## Work request
Below is a listing from which only part is wanted; return exactly the lines from the one with "Source tool: dual-frequency dielectric etcher" up to and including the one with "Units: source_w in".

## Provided records
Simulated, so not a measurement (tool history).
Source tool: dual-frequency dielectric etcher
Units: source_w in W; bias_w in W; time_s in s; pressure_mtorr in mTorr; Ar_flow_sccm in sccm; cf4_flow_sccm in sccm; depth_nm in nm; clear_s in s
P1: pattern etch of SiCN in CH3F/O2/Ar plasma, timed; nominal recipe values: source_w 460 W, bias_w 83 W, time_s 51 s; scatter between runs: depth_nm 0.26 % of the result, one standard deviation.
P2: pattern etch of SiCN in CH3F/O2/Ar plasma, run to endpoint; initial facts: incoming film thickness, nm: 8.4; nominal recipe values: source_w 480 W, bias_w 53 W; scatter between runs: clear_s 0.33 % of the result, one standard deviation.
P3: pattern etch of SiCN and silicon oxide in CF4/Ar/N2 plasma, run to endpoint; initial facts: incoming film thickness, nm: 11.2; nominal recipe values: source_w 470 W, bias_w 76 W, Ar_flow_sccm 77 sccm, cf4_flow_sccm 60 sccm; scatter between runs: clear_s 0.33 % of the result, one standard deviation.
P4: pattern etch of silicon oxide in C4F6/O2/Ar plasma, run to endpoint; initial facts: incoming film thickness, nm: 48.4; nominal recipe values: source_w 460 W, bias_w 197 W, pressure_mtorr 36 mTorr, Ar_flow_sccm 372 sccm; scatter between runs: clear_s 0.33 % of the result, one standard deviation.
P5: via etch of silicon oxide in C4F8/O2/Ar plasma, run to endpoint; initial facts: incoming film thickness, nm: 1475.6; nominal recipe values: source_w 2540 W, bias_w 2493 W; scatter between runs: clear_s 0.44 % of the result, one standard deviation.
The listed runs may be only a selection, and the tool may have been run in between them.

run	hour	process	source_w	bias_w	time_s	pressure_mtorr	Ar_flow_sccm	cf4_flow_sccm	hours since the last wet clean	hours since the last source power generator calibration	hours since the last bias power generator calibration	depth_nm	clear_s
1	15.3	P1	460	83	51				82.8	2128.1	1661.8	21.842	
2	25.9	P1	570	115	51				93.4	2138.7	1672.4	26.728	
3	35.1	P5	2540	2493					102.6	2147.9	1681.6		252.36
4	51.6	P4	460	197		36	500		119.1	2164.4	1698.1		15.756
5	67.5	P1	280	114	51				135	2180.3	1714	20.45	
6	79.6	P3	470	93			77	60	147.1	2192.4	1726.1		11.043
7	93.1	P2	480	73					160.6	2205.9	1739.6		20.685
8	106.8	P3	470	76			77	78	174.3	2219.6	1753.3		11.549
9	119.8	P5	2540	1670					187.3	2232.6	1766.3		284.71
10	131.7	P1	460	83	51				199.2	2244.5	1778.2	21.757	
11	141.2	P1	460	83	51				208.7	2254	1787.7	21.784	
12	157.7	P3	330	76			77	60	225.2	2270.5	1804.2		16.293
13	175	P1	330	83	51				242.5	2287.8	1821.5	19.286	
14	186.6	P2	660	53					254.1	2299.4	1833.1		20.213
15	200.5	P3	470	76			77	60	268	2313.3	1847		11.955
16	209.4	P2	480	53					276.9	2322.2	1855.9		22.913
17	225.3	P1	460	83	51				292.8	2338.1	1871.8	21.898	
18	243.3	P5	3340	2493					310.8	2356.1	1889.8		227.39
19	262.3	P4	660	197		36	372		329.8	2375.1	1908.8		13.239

## Response area
Source tool: dual-frequency dielectric etcher
Units: source_w in W; bias_w in W; time_s in s; pressure_mtorr in mTorr; Ar_flow_sccm in sccm; cf4_flow_sccm in sccm; depth_nm in nm; clear_s in s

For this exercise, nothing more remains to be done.